BEGIN PROVIDED INFORMATION

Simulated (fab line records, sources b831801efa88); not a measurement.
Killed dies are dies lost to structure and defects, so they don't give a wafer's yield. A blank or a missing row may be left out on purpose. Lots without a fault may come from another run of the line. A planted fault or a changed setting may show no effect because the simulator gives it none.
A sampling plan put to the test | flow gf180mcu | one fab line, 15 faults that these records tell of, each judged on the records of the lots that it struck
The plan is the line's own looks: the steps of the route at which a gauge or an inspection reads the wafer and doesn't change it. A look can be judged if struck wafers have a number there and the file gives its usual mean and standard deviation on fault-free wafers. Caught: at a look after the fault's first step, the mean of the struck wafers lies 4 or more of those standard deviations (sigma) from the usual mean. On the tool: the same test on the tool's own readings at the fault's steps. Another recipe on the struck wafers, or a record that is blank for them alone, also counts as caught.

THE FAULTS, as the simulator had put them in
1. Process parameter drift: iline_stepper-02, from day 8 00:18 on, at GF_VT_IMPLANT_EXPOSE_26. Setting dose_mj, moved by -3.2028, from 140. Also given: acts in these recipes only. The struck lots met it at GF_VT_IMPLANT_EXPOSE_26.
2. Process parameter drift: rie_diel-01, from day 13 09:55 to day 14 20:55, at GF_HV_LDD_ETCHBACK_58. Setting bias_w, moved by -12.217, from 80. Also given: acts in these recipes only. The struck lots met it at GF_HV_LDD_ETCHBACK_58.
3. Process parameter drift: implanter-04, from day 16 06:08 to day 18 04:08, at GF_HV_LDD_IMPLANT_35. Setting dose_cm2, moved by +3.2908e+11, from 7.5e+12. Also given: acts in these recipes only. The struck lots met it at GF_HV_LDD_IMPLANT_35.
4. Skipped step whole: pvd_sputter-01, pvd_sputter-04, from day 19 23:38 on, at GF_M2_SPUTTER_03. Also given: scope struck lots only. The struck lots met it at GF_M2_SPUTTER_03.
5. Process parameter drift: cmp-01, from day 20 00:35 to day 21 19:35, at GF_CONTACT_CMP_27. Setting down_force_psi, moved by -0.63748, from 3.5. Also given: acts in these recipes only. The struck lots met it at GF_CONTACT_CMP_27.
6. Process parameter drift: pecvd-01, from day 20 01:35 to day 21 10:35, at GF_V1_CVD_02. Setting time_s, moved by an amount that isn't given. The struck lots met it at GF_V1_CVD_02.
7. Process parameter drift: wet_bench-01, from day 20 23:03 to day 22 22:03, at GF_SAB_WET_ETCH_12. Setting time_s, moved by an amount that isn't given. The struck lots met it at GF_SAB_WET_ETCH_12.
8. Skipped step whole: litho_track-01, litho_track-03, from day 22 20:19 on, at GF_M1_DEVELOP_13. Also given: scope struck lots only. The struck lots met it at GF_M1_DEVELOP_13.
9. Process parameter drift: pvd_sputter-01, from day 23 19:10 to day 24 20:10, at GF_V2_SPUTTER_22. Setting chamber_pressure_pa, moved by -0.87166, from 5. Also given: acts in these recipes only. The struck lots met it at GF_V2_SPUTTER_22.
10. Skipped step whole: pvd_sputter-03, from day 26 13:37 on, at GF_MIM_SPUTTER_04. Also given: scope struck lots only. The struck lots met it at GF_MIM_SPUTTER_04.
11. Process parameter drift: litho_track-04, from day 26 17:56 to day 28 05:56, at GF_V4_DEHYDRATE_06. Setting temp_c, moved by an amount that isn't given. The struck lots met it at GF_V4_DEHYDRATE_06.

END PROVIDED INFORMATION

WORK ITEM –
There is a line with "9. Process parameter" and a line with "10. Skipped step" above. Copy exactly those two lines and all lines between them, with nothing else.

TASK ANSWER –
9. Process parameter drift: pvd_sputter-01, from day 23 19:10 to day 24 20:10, at GF_V2_SPUTTER_22. Setting chamber_pressure_pa, moved by -0.87166, from 5. Also given: acts in these recipes only. The struck lots met it at GF_V2_SPUTTER_22.
10. Skipped step whole: pvd_sputter-03, from day 26 13:37 on, at GF_MIM_SPUTTER_04. Also given: scope struck lots only. The struck lots met it at GF_MIM_SPUTTER_04.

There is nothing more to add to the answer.